Information supplied:
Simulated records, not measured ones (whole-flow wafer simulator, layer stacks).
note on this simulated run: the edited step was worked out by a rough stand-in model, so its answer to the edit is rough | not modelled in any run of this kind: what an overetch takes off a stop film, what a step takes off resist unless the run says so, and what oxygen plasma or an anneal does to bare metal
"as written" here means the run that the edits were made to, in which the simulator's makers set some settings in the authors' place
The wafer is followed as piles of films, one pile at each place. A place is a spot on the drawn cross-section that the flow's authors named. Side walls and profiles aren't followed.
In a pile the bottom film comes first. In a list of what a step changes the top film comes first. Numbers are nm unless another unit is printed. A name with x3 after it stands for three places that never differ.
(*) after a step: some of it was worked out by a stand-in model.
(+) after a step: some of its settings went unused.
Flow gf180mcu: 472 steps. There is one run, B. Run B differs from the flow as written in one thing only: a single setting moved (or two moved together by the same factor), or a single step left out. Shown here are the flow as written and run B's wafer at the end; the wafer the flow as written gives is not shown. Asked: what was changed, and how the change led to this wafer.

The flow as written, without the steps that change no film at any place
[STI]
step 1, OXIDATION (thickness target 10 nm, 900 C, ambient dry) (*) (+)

Assigned task: What you retype should run from the first line of the entries above through the line containing "note on this", exactly and in full.

Answer space:
Simulated records, not measured ones (whole-flow wafer simulator, layer stacks).
note on this simulated run: the edited step was worked out by a rough stand-in model, so its answer to the edit is rough | not modelled in any run of this kind: what an overetch takes off a stop film, what a step takes off resist unless the run says so, and what oxygen plasma or an anneal does to bare metal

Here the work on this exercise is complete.